Material shown:
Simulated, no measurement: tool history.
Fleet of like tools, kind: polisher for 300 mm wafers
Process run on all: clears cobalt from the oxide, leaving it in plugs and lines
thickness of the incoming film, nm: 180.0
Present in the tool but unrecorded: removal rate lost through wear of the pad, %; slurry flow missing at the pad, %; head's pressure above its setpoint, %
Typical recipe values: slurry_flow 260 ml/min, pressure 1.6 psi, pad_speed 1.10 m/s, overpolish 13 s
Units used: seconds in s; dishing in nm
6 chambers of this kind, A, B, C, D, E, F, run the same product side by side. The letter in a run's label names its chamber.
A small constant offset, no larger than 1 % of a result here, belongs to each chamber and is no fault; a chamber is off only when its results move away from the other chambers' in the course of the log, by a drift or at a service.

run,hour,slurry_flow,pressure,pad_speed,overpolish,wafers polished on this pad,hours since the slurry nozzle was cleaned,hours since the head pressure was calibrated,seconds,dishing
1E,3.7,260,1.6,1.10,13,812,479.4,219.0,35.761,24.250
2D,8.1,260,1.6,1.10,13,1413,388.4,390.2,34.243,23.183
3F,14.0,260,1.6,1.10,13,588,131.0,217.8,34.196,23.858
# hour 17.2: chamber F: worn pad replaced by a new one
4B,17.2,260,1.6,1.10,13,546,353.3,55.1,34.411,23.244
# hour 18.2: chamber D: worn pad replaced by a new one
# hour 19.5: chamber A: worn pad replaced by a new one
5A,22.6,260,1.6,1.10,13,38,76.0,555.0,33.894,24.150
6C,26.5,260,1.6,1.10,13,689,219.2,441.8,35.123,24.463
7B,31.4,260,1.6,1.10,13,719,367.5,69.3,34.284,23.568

Task item: What is needed is a word-for-word copy of all the entries.

Task result:
Simulated, no measurement: tool history.
Fleet of like tools, kind: polisher for 300 mm wafers
Process run on all: clears cobalt from the oxide, leaving it in plugs and lines
thickness of the incoming film, nm: 180.0
Present in the tool but unrecorded: removal rate lost through wear of the pad, %; slurry flow missing at the pad, %; head's pressure above its setpoint, %
Typical recipe values: slurry_flow 260 ml/min, pressure 1.6 psi, pad_speed 1.10 m/s, overpolish 13 s
Units used: seconds in s; dishing in nm
6 chambers of this kind, A, B, C, D, E, F, run the same product side by side. The letter in a run's label names its chamber.
A small constant offset, no larger than 1 % of a result here, belongs to each chamber and is no fault; a chamber is off only when its results move away from the other chambers' in the course of the log, by a drift or at a service.

run,hour,slurry_flow,pressure,pad_speed,overpolish,wafers polished on this pad,hours since the slurry nozzle was cleaned,hours since the head pressure was calibrated,seconds,dishing
1E,3.7,260,1.6,1.10,13,812,479.4,219.0,35.761,24.250
2D,8.1,260,1.6,1.10,13,1413,388.4,390.2,34.243,23.183
3F,14.0,260,1.6,1.10,13,588,131.0,217.8,34.196,23.858
# hour 17.2: chamber F: worn pad replaced by a new one
4B,17.2,260,1.6,1.10,13,546,353.3,55.1,34.411,23.244
# hour 18.2: chamber D: worn pad replaced by a new one
# hour 19.5: chamber A: worn pad replaced by a new one
5A,22.6,260,1.6,1.10,13,38,76.0,555.0,33.894,24.150
6C,26.5,260,1.6,1.10,13,689,219.2,441.8,35.123,24.463
7B,31.4,260,1.6,1.10,13,719,367.5,69.3,34.284,23.568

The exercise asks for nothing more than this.